■ Activity: Stopping at the line that holds "S1: temperature setpoint", repeat the lines below exactly, starting from the very first and including that final line.

■ Recorded information:
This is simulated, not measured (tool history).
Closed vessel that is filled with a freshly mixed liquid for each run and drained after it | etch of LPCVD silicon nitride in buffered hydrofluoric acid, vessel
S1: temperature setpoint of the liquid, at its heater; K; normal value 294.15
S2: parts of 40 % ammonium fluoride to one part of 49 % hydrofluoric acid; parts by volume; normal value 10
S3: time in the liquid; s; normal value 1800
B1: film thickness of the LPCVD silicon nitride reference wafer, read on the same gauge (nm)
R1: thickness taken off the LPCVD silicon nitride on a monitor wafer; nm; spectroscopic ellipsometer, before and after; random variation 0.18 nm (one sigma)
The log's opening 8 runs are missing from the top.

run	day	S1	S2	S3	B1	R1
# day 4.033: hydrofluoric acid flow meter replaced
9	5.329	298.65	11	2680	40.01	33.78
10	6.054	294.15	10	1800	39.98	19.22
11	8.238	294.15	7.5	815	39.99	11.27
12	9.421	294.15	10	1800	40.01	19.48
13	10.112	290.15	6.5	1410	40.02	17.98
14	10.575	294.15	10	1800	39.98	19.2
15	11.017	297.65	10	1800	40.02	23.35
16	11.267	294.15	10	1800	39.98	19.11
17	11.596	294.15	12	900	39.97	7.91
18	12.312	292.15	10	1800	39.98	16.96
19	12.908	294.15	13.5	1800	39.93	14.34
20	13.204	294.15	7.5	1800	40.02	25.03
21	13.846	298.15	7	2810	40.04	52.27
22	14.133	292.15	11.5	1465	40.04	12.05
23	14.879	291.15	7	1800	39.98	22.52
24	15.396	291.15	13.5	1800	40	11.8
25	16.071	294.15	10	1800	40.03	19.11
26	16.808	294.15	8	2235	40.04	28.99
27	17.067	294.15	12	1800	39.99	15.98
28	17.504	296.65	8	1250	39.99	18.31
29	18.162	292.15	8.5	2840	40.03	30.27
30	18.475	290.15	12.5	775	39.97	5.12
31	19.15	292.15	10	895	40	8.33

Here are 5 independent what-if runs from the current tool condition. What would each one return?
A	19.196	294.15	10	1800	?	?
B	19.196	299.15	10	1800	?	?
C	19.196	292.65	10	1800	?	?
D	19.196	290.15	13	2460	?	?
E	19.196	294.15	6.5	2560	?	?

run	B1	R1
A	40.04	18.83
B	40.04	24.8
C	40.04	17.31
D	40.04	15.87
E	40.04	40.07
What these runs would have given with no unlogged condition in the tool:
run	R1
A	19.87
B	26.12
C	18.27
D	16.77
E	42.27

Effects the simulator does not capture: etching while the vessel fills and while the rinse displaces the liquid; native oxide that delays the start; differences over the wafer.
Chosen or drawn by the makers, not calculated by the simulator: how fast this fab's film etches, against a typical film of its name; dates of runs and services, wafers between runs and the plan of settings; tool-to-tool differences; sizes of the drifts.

■ Exercise result:
This is simulated, not measured (tool history).
Closed vessel that is filled with a freshly mixed liquid for each run and drained after it | etch of LPCVD silicon nitride in buffered hydrofluoric acid, vessel
S1: temperature setpoint of the liquid, at its heater; K; normal value 294.15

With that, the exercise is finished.